=== Begin Enclosure ===
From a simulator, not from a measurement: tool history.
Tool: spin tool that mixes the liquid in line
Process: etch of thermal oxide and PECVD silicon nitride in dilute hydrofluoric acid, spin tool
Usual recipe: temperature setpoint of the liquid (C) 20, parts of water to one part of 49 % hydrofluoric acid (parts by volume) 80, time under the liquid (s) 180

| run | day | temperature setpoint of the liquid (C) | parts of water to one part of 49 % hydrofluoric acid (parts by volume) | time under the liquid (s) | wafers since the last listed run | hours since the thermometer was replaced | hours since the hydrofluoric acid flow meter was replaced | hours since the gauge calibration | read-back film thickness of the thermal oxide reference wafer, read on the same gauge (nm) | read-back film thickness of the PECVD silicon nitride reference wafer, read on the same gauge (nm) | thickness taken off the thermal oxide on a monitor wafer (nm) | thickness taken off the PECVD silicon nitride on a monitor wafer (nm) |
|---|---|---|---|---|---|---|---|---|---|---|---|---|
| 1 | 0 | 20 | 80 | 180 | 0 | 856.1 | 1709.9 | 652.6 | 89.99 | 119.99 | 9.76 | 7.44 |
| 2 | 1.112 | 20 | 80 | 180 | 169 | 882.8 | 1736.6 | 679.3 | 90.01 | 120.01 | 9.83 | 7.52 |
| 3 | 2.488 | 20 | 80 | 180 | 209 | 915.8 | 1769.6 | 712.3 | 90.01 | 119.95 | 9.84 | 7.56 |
=== End Enclosure ===

> **Work task**
Copy the data exactly. Leave nothing out.

> **Your solution**
From a simulator, not from a measurement: tool history.
Tool: spin tool that mixes the liquid in line
Process: etch of thermal oxide and PECVD silicon nitride in dilute hydrofluoric acid, spin tool
Usual recipe: temperature setpoint of the liquid (C) 20, parts of water to one part of 49 % hydrofluoric acid (parts by volume) 80, time under the liquid (s) 180

| run | day | temperature setpoint of the liquid (C) | parts of water to one part of 49 % hydrofluoric acid (parts by volume) | time under the liquid (s) | wafers since the last listed run | hours since the thermometer was replaced | hours since the hydrofluoric acid flow meter was replaced | hours since the gauge calibration | read-back film thickness of the thermal oxide reference wafer, read on the same gauge (nm) | read-back film thickness of the PECVD silicon nitride reference wafer, read on the same gauge (nm) | thickness taken off the thermal oxide on a monitor wafer (nm) | thickness taken off the PECVD silicon nitride on a monitor wafer (nm) |
|---|---|---|---|---|---|---|---|---|---|---|---|---|
| 1 | 0 | 20 | 80 | 180 | 0 | 856.1 | 1709.9 | 652.6 | 89.99 | 119.99 | 9.76 | 7.44 |
| 2 | 1.112 | 20 | 80 | 180 | 169 | 882.8 | 1736.6 | 679.3 | 90.01 | 120.01 | 9.83 | 7.52 |
| 3 | 2.488 | 20 | 80 | 180 | 209 | 915.8 | 1769.6 | 712.3 | 90.01 | 119.95 | 9.84 | 7.56 |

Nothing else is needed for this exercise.